__Task item__. Below are records; reproduce exactly the lines from the one that has "Run A: 250 nm poly-Si on 449" through the one that has "Step by step, how", ends included, and nothing more.

++++++++++

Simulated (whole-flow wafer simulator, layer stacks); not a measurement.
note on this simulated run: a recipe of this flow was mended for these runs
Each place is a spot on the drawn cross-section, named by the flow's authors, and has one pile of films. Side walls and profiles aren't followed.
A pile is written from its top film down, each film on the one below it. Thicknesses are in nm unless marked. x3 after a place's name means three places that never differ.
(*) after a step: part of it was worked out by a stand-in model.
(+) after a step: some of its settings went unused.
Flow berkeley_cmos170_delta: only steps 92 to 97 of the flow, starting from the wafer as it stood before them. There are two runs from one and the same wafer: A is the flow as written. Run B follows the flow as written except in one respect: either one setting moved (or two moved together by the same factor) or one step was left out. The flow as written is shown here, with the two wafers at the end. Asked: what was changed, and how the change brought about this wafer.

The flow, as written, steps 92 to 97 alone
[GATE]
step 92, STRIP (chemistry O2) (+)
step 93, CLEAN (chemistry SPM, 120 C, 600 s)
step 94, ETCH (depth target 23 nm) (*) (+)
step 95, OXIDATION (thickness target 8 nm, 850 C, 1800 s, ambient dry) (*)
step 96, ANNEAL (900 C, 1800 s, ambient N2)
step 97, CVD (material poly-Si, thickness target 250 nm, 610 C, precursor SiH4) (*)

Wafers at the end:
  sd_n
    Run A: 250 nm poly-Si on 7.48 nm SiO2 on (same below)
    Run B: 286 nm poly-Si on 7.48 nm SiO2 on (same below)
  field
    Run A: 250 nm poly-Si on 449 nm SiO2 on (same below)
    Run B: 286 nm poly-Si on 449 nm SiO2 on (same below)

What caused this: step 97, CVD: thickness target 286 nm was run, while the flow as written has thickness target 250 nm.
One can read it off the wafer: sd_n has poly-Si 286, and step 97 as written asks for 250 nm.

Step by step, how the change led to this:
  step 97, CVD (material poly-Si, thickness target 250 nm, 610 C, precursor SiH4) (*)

++++++++++

__Reply__.
    Run A: 250 nm poly-Si on 449 nm SiO2 on (same below)
    Run B: 286 nm poly-Si on 449 nm SiO2 on (same below)

What caused this: step 97, CVD: thickness target 286 nm was run, while the flow as written has thickness target 250 nm.
One can read it off the wafer: sd_n has poly-Si 286, and step 97 as written asks for 250 nm.

Step by step, how the change led to this:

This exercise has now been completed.